# ACTION ITEM
Look through the data below for the line with "Documented hereafter: the" and the line with "For a band, the", then output those two and all lines in between, exactly as written.

= = =

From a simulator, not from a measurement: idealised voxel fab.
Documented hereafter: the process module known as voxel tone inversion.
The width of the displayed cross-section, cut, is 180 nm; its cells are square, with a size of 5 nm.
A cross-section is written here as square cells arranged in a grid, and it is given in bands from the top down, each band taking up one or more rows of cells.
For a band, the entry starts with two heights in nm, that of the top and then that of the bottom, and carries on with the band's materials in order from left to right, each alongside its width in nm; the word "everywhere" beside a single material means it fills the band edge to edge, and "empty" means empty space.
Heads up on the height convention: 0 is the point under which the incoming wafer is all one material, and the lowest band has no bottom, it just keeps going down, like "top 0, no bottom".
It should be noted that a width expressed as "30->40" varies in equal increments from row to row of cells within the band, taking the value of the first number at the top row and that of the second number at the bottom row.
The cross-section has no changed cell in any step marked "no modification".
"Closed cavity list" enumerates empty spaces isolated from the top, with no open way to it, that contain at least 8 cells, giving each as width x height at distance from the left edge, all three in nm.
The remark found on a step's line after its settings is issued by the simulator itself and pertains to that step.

= = =

# EXERCISE ANSWER
Documented hereafter: the process module known as voxel tone inversion.
The width of the displayed cross-section, cut, is 180 nm; its cells are square, with a size of 5 nm.
A cross-section is written here as square cells arranged in a grid, and it is given in bands from the top down, each band taking up one or more rows of cells.
For a band, the entry starts with two heights in nm, that of the top and then that of the bottom, and carries on with the band's materials in order from left to right, each alongside its width in nm; the word "everywhere" beside a single material means it fills the band edge to edge, and "empty" means empty space.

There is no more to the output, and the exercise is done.